> _ASSIGNED TASK_
Give again, word for word, each line below starting at the one that contains "THE TOOL OWNER'S DESK: pvd_sputter-02" and ending at the one that contains "Process parameter drift: pvd_sputter-02, from".

####
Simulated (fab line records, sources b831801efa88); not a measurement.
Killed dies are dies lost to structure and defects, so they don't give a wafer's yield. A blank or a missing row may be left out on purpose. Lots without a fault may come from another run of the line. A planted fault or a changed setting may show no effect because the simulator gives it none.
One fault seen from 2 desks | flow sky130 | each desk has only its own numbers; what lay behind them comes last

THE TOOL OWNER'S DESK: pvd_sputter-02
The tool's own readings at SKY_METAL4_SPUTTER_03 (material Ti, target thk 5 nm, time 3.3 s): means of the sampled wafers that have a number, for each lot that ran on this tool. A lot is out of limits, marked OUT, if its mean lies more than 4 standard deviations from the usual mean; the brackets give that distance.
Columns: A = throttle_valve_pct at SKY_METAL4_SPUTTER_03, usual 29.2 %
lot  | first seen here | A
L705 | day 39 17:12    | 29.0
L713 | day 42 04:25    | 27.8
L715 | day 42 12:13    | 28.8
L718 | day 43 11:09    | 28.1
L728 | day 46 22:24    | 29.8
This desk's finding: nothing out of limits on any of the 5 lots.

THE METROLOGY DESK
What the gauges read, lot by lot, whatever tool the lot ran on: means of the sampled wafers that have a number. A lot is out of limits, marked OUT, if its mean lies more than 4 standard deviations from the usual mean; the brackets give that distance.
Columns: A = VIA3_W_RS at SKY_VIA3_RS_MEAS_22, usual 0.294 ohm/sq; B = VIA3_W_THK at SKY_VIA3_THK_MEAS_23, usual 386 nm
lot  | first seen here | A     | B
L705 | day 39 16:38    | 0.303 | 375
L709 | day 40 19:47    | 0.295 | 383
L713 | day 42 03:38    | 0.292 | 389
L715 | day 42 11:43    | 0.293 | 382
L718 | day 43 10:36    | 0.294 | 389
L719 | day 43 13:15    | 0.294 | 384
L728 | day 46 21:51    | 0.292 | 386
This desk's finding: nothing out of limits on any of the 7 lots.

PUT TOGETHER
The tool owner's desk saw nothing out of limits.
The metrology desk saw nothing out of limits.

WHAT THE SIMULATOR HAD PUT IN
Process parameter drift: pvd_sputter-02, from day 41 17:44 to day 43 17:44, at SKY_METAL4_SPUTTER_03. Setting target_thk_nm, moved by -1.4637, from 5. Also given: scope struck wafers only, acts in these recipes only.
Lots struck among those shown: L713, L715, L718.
####

> _EXERCISE RESULT_
THE TOOL OWNER'S DESK: pvd_sputter-02
The tool's own readings at SKY_METAL4_SPUTTER_03 (material Ti, target thk 5 nm, time 3.3 s): means of the sampled wafers that have a number, for each lot that ran on this tool. A lot is out of limits, marked OUT, if its mean lies more than 4 standard deviations from the usual mean; the brackets give that distance.
Columns: A = throttle_valve_pct at SKY_METAL4_SPUTTER_03, usual 29.2 %
lot  | first seen here | A
L705 | day 39 17:12    | 29.0
L713 | day 42 04:25    | 27.8
L715 | day 42 12:13    | 28.8
L718 | day 43 11:09    | 28.1
L728 | day 46 22:24    | 29.8
This desk's finding: nothing out of limits on any of the 5 lots.

THE METROLOGY DESK
What the gauges read, lot by lot, whatever tool the lot ran on: means of the sampled wafers that have a number. A lot is out of limits, marked OUT, if its mean lies more than 4 standard deviations from the usual mean; the brackets give that distance.
Columns: A = VIA3_W_RS at SKY_VIA3_RS_MEAS_22, usual 0.294 ohm/sq; B = VIA3_W_THK at SKY_VIA3_THK_MEAS_23, usual 386 nm
lot  | first seen here | A     | B
L705 | day 39 16:38    | 0.303 | 375
L709 | day 40 19:47    | 0.295 | 383
L713 | day 42 03:38    | 0.292 | 389
L715 | day 42 11:43    | 0.293 | 382
L718 | day 43 10:36    | 0.294 | 389
L719 | day 43 13:15    | 0.294 | 384
L728 | day 46 21:51    | 0.292 | 386
This desk's finding: nothing out of limits on any of the 7 lots.

PUT TOGETHER
The tool owner's desk saw nothing out of limits.
The metrology desk saw nothing out of limits.

WHAT THE SIMULATOR HAD PUT IN
Process parameter drift: pvd_sputter-02, from day 41 17:44 to day 43 17:44, at SKY_METAL4_SPUTTER_03. Setting target_thk_nm, moved by -1.4637, from 5. Also given: scope struck wafers only, acts in these recipes only.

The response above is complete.